◆ **Material provided**
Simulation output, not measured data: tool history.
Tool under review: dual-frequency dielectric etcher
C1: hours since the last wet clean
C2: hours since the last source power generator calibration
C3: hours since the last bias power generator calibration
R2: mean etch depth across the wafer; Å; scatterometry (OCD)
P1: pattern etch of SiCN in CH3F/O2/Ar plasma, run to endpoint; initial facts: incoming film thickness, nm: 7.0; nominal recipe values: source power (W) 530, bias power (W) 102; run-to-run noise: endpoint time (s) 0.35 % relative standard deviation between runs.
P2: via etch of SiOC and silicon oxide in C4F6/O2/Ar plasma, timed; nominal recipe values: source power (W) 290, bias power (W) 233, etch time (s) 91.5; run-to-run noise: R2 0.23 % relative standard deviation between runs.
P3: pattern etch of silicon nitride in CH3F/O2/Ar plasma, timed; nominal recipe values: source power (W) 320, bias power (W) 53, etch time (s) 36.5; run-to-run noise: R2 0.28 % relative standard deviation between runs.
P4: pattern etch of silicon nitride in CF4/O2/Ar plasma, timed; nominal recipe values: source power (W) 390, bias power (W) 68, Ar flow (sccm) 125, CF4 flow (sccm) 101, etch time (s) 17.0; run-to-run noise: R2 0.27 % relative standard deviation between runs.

◆ **Required action**
From the records above, retype only the lines starting at the line that contains "P2: via etch" and ending at the line that contains "P3: pattern etch", both included.

◆ **Exercise result**
P2: via etch of SiOC and silicon oxide in C4F6/O2/Ar plasma, timed; nominal recipe values: source power (W) 290, bias power (W) 233, etch time (s) 91.5; run-to-run noise: R2 0.23 % relative standard deviation between runs.
P3: pattern etch of silicon nitride in CH3F/O2/Ar plasma, timed; nominal recipe values: source power (W) 320, bias power (W) 53, etch time (s) 36.5; run-to-run noise: R2 0.28 % relative standard deviation between runs.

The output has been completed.